» Data supplied:

-=-=-

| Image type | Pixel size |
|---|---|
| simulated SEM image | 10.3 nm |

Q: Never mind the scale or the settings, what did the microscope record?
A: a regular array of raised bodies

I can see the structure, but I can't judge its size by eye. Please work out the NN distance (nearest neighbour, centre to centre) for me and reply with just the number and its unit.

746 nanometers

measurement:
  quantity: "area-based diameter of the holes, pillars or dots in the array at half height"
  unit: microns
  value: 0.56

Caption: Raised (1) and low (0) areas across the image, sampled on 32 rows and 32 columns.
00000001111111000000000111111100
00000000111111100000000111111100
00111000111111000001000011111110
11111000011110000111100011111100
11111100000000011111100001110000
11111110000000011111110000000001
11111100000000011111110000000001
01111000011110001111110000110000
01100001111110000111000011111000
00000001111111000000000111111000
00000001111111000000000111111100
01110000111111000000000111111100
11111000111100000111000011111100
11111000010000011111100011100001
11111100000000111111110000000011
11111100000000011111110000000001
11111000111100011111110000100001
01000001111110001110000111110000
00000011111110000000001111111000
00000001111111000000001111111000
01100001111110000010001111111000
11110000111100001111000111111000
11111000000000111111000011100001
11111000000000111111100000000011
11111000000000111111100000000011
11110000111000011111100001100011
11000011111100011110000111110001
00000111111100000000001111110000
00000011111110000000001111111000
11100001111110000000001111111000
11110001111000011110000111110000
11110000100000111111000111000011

-=-=-

» Requirement: Word for word, reproduce the listing from its first line through the line that has "11111110000000011111110000000001" in it, and go no further.

» Answer section:
| Image type | Pixel size |
|---|---|
| simulated SEM image | 10.3 nm |

Q: Never mind the scale or the settings, what did the microscope record?
A: a regular array of raised bodies

I can see the structure, but I can't judge its size by eye. Please work out the NN distance (nearest neighbour, centre to centre) for me and reply with just the number and its unit.

746 nanometers

measurement:
  quantity: "area-based diameter of the holes, pillars or dots in the array at half height"
  unit: microns
  value: 0.56

Caption: Raised (1) and low (0) areas across the image, sampled on 32 rows and 32 columns.
00000001111111000000000111111100
00000000111111100000000111111100
00111000111111000001000011111110
11111000011110000111100011111100
11111100000000011111100001110000
11111110000000011111110000000001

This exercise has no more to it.